Begin with the first line of the entries below and reproduce each line exactly, ending with the line that holds "Each place is".

» **LISTED ENTRIES**:
Content starts
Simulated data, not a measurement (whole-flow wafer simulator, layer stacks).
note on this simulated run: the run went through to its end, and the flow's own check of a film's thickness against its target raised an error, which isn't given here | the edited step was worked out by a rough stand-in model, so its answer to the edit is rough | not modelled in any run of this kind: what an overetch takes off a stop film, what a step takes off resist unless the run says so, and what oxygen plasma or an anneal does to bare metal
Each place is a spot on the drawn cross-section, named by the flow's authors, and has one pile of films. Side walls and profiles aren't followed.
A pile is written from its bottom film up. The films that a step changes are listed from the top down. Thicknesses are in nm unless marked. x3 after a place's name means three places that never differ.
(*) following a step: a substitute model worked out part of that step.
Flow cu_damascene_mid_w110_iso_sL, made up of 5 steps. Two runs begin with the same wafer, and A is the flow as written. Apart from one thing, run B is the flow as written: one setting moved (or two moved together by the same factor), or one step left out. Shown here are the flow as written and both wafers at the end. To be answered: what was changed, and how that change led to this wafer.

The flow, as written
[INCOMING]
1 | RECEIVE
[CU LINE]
Content ends

» **WRITTEN REPLY**:
Simulated data, not a measurement (whole-flow wafer simulator, layer stacks).
note on this simulated run: the run went through to its end, and the flow's own check of a film's thickness against its target raised an error, which isn't given here | the edited step was worked out by a rough stand-in model, so its answer to the edit is rough | not modelled in any run of this kind: what an overetch takes off a stop film, what a step takes off resist unless the run says so, and what oxygen plasma or an anneal does to bare metal
Each place is a spot on the drawn cross-section, named by the flow's authors, and has one pile of films. Side walls and profiles aren't followed.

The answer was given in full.